Exercise ▸ Will you return, word for word, only the lines from the top of the data below down to and including the one with "Run 7, day 9.846: usual"?

Supplied information ▸
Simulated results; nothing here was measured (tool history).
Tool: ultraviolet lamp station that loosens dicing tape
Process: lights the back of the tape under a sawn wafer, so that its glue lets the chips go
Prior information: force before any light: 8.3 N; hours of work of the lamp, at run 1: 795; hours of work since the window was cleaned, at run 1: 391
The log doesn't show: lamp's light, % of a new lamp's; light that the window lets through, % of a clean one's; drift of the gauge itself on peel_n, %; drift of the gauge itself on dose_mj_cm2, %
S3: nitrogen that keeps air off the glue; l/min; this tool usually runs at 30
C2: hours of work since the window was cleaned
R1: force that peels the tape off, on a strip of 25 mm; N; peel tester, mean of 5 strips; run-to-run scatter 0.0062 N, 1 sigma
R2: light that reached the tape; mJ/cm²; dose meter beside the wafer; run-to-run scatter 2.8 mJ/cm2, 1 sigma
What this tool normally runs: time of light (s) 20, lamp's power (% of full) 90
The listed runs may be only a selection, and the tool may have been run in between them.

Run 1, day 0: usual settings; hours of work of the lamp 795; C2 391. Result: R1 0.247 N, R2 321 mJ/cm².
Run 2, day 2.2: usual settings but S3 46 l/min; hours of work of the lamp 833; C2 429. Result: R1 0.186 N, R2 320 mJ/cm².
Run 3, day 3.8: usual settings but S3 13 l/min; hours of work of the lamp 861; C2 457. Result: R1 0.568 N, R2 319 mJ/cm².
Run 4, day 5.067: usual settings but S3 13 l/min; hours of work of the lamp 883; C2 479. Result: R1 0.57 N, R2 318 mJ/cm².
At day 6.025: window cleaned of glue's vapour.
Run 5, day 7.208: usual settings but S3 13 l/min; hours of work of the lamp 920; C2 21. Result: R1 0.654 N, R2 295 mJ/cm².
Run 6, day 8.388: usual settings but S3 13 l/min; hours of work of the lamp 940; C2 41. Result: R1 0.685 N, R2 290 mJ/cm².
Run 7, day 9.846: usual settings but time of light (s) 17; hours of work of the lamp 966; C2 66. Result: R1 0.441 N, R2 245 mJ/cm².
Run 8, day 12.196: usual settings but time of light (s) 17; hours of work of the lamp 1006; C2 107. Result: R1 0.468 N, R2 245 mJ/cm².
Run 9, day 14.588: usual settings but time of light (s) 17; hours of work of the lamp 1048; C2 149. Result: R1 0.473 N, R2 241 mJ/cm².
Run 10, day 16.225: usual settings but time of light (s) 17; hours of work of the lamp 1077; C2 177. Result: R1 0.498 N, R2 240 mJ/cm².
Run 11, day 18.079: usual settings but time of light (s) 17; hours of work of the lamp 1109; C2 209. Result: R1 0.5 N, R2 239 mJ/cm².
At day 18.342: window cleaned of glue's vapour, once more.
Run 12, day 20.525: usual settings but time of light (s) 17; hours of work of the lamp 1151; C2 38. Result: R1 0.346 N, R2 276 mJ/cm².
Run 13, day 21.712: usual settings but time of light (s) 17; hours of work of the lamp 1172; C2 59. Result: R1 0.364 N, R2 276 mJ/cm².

Response ▸
Simulated results; nothing here was measured (tool history).
Tool: ultraviolet lamp station that loosens dicing tape
Process: lights the back of the tape under a sawn wafer, so that its glue lets the chips go
Prior information: force before any light: 8.3 N; hours of work of the lamp, at run 1: 795; hours of work since the window was cleaned, at run 1: 391
The log doesn't show: lamp's light, % of a new lamp's; light that the window lets through, % of a clean one's; drift of the gauge itself on peel_n, %; drift of the gauge itself on dose_mj_cm2, %
S3: nitrogen that keeps air off the glue; l/min; this tool usually runs at 30
C2: hours of work since the window was cleaned
R1: force that peels the tape off, on a strip of 25 mm; N; peel tester, mean of 5 strips; run-to-run scatter 0.0062 N, 1 sigma
R2: light that reached the tape; mJ/cm²; dose meter beside the wafer; run-to-run scatter 2.8 mJ/cm2, 1 sigma
What this tool normally runs: time of light (s) 20, lamp's power (% of full) 90
The listed runs may be only a selection, and the tool may have been run in between them.

Run 1, day 0: usual settings; hours of work of the lamp 795; C2 391. Result: R1 0.247 N, R2 321 mJ/cm².
Run 2, day 2.2: usual settings but S3 46 l/min; hours of work of the lamp 833; C2 429. Result: R1 0.186 N, R2 320 mJ/cm².
Run 3, day 3.8: usual settings but S3 13 l/min; hours of work of the lamp 861; C2 457. Result: R1 0.568 N, R2 319 mJ/cm².
Run 4, day 5.067: usual settings but S3 13 l/min; hours of work of the lamp 883; C2 479. Result: R1 0.57 N, R2 318 mJ/cm².
At day 6.025: window cleaned of glue's vapour.
Run 5, day 7.208: usual settings but S3 13 l/min; hours of work of the lamp 920; C2 21. Result: R1 0.654 N, R2 295 mJ/cm².
Run 6, day 8.388: usual settings but S3 13 l/min; hours of work of the lamp 940; C2 41. Result: R1 0.685 N, R2 290 mJ/cm².
Run 7, day 9.846: usual settings but time of light (s) 17; hours of work of the lamp 966; C2 66. Result: R1 0.441 N, R2 245 mJ/cm².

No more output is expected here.